→ **Work order**:
Word for word, transcribe the data below from the line with "[ABV TOP LIFTOFF]" to the line with "flank_w x2 : 195.3", keeping both of those lines.

→ **Entries supplied**:
◇ ◇ ◇

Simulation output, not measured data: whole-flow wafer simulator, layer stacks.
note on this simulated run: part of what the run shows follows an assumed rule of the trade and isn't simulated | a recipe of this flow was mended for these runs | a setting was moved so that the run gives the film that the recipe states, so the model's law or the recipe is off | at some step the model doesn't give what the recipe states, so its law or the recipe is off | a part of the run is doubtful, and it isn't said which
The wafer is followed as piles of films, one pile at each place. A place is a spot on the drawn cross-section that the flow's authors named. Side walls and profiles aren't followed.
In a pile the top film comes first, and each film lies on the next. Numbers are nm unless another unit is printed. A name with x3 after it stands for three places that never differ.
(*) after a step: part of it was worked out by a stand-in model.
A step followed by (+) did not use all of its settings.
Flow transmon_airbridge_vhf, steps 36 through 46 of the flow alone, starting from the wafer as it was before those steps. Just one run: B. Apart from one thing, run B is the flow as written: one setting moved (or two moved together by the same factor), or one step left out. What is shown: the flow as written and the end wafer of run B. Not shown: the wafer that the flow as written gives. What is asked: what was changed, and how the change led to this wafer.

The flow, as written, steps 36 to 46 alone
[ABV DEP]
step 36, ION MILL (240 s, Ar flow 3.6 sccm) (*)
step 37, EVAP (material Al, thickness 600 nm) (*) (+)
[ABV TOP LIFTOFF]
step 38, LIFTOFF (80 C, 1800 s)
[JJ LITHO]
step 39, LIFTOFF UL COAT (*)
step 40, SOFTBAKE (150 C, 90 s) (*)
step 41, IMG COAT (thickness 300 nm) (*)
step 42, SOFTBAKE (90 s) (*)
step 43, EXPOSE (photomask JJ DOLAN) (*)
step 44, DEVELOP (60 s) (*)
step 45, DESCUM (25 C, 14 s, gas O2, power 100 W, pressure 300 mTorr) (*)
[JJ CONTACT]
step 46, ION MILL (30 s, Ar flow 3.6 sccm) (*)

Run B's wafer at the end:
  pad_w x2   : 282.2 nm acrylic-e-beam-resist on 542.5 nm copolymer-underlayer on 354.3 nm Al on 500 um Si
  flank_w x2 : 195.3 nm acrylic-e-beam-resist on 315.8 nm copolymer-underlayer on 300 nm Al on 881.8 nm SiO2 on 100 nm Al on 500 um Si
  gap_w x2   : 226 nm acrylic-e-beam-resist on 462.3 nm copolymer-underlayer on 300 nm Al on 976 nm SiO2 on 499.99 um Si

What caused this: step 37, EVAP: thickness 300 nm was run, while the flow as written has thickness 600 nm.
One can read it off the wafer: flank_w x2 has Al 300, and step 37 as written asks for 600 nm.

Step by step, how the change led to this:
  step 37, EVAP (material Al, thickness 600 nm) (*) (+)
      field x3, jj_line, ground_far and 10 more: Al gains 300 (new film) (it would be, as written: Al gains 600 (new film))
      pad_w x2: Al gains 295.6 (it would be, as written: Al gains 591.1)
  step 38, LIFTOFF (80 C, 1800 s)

◇ ◇ ◇

→ **Written answer**:
[ABV TOP LIFTOFF]
step 38, LIFTOFF (80 C, 1800 s)
[JJ LITHO]
step 39, LIFTOFF UL COAT (*)
step 40, SOFTBAKE (150 C, 90 s) (*)
step 41, IMG COAT (thickness 300 nm) (*)
step 42, SOFTBAKE (90 s) (*)
step 43, EXPOSE (photomask JJ DOLAN) (*)
step 44, DEVELOP (60 s) (*)
step 45, DESCUM (25 C, 14 s, gas O2, power 100 W, pressure 300 mTorr) (*)
[JJ CONTACT]
step 46, ION MILL (30 s, Ar flow 3.6 sccm) (*)

Run B's wafer at the end:
  pad_w x2   : 282.2 nm acrylic-e-beam-resist on 542.5 nm copolymer-underlayer on 354.3 nm Al on 500 um Si
  flank_w x2 : 195.3 nm acrylic-e-beam-resist on 315.8 nm copolymer-underlayer on 300 nm Al on 881.8 nm SiO2 on 100 nm Al on 500 um Si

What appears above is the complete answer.